▸ **Work order**
Transcribe exactly each line of the entries, from the opening line to the line with "C2: hours since the thermometer was replaced", with both of those lines included.

--- START ---
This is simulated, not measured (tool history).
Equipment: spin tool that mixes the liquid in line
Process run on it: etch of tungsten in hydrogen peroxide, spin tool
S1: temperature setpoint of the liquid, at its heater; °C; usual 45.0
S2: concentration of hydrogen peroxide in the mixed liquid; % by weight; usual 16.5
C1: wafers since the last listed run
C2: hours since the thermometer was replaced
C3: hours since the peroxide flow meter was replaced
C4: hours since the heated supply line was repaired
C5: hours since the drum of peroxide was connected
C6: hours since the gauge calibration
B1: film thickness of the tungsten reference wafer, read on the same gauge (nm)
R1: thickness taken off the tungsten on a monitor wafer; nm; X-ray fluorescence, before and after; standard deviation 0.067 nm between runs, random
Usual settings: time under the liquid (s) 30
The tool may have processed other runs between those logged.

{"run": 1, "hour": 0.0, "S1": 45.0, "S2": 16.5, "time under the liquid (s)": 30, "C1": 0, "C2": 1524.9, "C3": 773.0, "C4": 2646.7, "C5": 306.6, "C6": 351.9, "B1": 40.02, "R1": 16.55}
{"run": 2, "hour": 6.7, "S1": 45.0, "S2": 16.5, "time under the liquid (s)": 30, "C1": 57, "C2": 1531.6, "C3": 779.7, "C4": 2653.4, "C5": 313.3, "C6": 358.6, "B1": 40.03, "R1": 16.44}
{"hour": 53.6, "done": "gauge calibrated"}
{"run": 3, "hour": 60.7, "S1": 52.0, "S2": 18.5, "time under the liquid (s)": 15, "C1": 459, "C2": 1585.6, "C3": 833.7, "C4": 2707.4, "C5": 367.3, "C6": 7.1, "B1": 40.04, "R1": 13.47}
--- END ---

▸ **Answer box**
This is simulated, not measured (tool history).
Equipment: spin tool that mixes the liquid in line
Process run on it: etch of tungsten in hydrogen peroxide, spin tool
S1: temperature setpoint of the liquid, at its heater; °C; usual 45.0
S2: concentration of hydrogen peroxide in the mixed liquid; % by weight; usual 16.5
C1: wafers since the last listed run
C2: hours since the thermometer was replaced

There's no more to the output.